Work item: What follows is a set of records; repeat all of them exactly.

Extracted material:
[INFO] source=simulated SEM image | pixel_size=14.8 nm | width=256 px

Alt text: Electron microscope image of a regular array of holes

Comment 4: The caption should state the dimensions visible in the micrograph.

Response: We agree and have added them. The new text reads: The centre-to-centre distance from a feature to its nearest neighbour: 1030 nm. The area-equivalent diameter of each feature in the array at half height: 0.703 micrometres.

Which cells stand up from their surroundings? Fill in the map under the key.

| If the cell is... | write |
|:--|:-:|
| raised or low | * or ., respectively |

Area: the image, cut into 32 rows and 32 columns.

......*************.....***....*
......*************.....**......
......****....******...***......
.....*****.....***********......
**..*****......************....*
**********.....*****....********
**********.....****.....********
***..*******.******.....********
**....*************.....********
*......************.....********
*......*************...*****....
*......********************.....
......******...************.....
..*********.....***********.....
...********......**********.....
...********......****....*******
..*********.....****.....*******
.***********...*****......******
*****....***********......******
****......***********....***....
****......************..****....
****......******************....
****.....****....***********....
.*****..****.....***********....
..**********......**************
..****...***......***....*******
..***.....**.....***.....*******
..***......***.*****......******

Answer section:
[INFO] source=simulated SEM image | pixel_size=14.8 nm | width=256 px

Alt text: Electron microscope image of a regular array of holes

Comment 4: The caption should state the dimensions visible in the micrograph.

Response: We agree and have added them. The new text reads: The centre-to-centre distance from a feature to its nearest neighbour: 1030 nm. The area-equivalent diameter of each feature in the array at half height: 0.703 micrometres.

Which cells stand up from their surroundings? Fill in the map under the key.

| If the cell is... | write |
|:--|:-:|
| raised or low | * or ., respectively |

Area: the image, cut into 32 rows and 32 columns.

......*************.....***....*
......*************.....**......
......****....******...***......
.....*****.....***********......
**..*****......************....*
**********.....*****....********
**********.....****.....********
***..*******.******.....********
**....*************.....********
*......************.....********
*......*************...*****....
*......********************.....
......******...************.....
..*********.....***********.....
...********......**********.....
...********......****....*******
..*********.....****.....*******
.***********...*****......******
*****....***********......******
****......***********....***....
****......************..****....
****......******************....
****.....****....***********....
.*****..****.....***********....
..**********......**************
..****...***......***....*******
..***.....**.....***.....*******
..***......***.*****......******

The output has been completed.